Information supplied.
***

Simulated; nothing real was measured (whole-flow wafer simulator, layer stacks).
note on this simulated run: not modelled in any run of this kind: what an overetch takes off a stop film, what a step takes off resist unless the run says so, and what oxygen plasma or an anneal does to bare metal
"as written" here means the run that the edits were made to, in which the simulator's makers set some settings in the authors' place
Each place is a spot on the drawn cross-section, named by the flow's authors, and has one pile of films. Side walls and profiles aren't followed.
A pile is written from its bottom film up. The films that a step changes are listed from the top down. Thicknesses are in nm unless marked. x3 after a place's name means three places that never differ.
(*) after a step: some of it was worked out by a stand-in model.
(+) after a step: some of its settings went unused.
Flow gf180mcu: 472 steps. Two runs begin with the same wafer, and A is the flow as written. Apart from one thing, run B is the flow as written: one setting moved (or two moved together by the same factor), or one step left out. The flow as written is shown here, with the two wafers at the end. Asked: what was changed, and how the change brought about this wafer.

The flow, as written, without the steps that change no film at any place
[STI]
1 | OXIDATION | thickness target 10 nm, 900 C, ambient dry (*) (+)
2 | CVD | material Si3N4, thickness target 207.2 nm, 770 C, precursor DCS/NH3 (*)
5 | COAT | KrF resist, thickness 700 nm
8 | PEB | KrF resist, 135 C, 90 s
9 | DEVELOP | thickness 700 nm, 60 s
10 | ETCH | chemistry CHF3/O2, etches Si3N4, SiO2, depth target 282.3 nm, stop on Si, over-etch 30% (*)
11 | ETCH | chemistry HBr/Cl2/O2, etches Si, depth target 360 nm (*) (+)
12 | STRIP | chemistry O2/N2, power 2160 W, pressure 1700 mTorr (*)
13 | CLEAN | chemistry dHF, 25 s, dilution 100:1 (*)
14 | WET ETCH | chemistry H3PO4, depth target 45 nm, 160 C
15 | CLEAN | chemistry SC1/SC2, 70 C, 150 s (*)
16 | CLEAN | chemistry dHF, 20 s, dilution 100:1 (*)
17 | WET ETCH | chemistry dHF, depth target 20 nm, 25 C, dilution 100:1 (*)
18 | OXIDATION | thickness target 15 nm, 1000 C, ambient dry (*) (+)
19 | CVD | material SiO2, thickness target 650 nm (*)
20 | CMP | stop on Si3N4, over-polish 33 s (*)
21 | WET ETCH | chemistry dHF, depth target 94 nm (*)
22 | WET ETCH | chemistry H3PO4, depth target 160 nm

***

Required action. Could you repeat exactly the lines in the listing above from the one with "note on this" down to the one with "Each place is"? Include both of those lines.

Exercise answer.
note on this simulated run: not modelled in any run of this kind: what an overetch takes off a stop film, what a step takes off resist unless the run says so, and what oxygen plasma or an anneal does to bare metal
"as written" here means the run that the edits were made to, in which the simulator's makers set some settings in the authors' place
Each place is a spot on the drawn cross-section, named by the flow's authors, and has one pile of films. Side walls and profiles aren't followed.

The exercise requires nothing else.